INPUT DATA:
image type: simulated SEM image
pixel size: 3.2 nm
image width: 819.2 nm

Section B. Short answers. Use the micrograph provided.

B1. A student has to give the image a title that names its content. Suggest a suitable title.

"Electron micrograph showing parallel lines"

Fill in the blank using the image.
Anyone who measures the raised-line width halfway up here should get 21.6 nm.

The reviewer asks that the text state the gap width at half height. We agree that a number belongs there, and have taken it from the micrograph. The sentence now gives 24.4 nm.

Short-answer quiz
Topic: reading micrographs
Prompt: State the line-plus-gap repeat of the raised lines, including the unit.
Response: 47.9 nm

EXERCISE:
Please give back the records exactly as written, beginning at the first line and including the line that holds "Fill in the blank using the image." as the last.

ANSWER BOX:
image type: simulated SEM image
pixel size: 3.2 nm
image width: 819.2 nm

Section B. Short answers. Use the micrograph provided.

B1. A student has to give the image a title that names its content. Suggest a suitable title.

"Electron micrograph showing parallel lines"

Fill in the blank using the image.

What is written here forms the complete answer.